**Source material:**
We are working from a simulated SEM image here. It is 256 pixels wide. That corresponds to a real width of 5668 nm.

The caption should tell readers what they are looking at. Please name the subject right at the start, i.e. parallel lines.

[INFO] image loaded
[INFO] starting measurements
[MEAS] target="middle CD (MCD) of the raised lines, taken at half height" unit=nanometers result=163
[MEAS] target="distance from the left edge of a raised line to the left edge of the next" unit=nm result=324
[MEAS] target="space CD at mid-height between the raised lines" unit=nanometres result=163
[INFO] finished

**Action item:**
The lines to copy run from the first line of the entries to the line containing "[INFO] starting measurements"; copy them exactly and output nothing else.

**Exercise response:**
We are working from a simulated SEM image here. It is 256 pixels wide. That corresponds to a real width of 5668 nm.

The caption should tell readers what they are looking at. Please name the subject right at the start, i.e. parallel lines.

[INFO] image loaded
[INFO] starting measurements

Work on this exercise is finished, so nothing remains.